§ **ASSIGNMENT**
Everything from the first line of the entries below through the line holding "pressure: pressure of" must be printed exactly as written.

§ **DATA EXCERPTS**
══════════════════════════════

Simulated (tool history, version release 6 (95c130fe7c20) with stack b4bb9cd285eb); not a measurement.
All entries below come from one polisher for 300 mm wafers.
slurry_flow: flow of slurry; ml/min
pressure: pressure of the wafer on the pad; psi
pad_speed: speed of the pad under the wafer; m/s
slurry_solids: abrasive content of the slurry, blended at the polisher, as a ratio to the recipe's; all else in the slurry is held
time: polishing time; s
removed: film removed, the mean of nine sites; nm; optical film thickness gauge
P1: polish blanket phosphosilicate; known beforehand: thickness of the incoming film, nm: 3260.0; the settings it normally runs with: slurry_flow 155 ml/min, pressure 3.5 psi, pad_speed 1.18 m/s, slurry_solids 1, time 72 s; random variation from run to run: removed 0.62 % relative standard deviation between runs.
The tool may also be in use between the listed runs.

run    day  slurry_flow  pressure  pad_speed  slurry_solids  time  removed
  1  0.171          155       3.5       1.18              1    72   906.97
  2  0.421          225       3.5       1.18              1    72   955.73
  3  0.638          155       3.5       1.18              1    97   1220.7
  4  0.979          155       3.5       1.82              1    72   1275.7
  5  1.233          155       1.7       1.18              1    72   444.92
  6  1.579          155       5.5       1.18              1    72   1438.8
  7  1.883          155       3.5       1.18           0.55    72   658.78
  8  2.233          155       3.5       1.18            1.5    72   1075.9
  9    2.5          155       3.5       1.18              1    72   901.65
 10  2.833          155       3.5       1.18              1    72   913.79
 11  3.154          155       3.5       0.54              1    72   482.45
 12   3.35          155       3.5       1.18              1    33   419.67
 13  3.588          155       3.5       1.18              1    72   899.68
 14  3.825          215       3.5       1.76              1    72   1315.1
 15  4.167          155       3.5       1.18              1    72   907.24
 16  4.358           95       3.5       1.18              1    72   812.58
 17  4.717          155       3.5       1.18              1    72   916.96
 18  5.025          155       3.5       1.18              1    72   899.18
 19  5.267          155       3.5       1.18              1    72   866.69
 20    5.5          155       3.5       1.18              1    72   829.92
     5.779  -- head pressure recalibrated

══════════════════════════════

§ **YOUR SOLUTION**
Simulated (tool history, version release 6 (95c130fe7c20) with stack b4bb9cd285eb); not a measurement.
All entries below come from one polisher for 300 mm wafers.
slurry_flow: flow of slurry; ml/min
pressure: pressure of the wafer on the pad; psi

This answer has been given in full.